• **DATASET EXCERPTS**:
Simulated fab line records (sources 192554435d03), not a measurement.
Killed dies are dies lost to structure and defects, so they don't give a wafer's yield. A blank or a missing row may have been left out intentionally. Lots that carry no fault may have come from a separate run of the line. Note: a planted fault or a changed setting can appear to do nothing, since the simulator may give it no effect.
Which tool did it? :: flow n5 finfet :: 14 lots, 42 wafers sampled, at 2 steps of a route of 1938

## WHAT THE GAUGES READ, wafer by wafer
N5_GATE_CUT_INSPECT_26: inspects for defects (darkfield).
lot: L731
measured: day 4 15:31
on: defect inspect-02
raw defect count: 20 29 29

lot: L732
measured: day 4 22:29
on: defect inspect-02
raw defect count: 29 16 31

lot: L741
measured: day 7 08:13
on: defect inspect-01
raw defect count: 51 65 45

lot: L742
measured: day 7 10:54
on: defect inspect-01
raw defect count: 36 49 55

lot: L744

• **WORK INSTRUCTION**:
Retype the entries. Every line must match exactly.

• **PROBLEM SOLUTION**:
Simulated fab line records (sources 192554435d03), not a measurement.
Killed dies are dies lost to structure and defects, so they don't give a wafer's yield. A blank or a missing row may have been left out intentionally. Lots that carry no fault may have come from a separate run of the line. Note: a planted fault or a changed setting can appear to do nothing, since the simulator may give it no effect.
Which tool did it? :: flow n5 finfet :: 14 lots, 42 wafers sampled, at 2 steps of a route of 1938

## WHAT THE GAUGES READ, wafer by wafer
N5_GATE_CUT_INSPECT_26: inspects for defects (darkfield).
lot: L731
measured: day 4 15:31
on: defect inspect-02
raw defect count: 20 29 29

lot: L732
measured: day 4 22:29
on: defect inspect-02
raw defect count: 29 16 31

lot: L741
measured: day 7 08:13
on: defect inspect-01
raw defect count: 51 65 45

lot: L742
measured: day 7 10:54
on: defect inspect-01
raw defect count: 36 49 55

lot: L744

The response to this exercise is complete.